WORK ITEM: The data must be copied over exactly and in full.

────────────────────────────────────────

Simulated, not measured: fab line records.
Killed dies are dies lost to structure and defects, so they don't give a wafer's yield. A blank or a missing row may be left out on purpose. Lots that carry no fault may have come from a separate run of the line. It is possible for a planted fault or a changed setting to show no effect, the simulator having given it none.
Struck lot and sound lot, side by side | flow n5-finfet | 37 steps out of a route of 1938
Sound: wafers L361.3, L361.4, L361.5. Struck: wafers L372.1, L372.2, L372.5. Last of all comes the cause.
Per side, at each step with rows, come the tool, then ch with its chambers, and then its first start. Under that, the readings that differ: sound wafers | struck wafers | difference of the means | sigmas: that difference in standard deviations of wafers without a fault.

────────────────────────────────────────

EXERCISE OUTPUT:
Simulated, not measured: fab line records.
Killed dies are dies lost to structure and defects, so they don't give a wafer's yield. A blank or a missing row may be left out on purpose. Lots that carry no fault may have come from a separate run of the line. It is possible for a planted fault or a changed setting to show no effect, the simulator having given it none.
Struck lot and sound lot, side by side | flow n5-finfet | 37 steps out of a route of 1938
Sound: wafers L361.3, L361.4, L361.5. Struck: wafers L372.1, L372.2, L372.5. Last of all comes the cause.
Per side, at each step with rows, come the tool, then ch with its chambers, and then its first start. Under that, the readings that differ: sound wafers | struck wafers | difference of the means | sigmas: that difference in standard deviations of wafers without a fault.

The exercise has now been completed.